***** Material provided

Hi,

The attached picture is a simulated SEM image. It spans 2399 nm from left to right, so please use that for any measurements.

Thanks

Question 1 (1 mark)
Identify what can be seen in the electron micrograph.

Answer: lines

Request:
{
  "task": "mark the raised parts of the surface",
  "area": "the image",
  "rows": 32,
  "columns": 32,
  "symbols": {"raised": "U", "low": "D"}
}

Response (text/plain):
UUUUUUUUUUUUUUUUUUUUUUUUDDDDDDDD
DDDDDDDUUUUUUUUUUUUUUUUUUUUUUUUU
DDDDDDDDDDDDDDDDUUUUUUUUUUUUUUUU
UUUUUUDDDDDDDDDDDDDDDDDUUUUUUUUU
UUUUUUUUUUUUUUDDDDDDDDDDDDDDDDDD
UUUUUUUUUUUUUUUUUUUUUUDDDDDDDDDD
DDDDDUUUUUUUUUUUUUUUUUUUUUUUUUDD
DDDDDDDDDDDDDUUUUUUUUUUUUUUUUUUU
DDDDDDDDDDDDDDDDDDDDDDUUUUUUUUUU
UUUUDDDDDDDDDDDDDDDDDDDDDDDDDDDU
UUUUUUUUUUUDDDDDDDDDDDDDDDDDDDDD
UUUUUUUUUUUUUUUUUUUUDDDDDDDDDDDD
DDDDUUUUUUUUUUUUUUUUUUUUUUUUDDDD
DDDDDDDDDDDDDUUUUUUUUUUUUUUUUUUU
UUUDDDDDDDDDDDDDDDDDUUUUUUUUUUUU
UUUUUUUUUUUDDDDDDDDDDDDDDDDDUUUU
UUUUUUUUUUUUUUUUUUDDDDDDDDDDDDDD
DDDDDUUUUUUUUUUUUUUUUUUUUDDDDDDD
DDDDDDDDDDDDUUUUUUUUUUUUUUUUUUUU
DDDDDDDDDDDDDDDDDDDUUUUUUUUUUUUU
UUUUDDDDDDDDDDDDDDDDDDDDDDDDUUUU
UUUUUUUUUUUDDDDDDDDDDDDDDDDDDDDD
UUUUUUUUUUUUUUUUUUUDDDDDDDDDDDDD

**********

## Work task
Please copy, exactly and with nothing else, the lines above beginning at the line that has "Identify what can" and ending with the line that has "UUUUUUUUUUUUUUDDDDDDDDDDDDDDDDDD".

## Task result
Identify what can be seen in the electron micrograph.

Answer: lines

Request:
{
  "task": "mark the raised parts of the surface",
  "area": "the image",
  "rows": 32,
  "columns": 32,
  "symbols": {"raised": "U", "low": "D"}
}

Response (text/plain):
UUUUUUUUUUUUUUUUUUUUUUUUDDDDDDDD
DDDDDDDUUUUUUUUUUUUUUUUUUUUUUUUU
DDDDDDDDDDDDDDDDUUUUUUUUUUUUUUUU
UUUUUUDDDDDDDDDDDDDDDDDUUUUUUUUU
UUUUUUUUUUUUUUDDDDDDDDDDDDDDDDDD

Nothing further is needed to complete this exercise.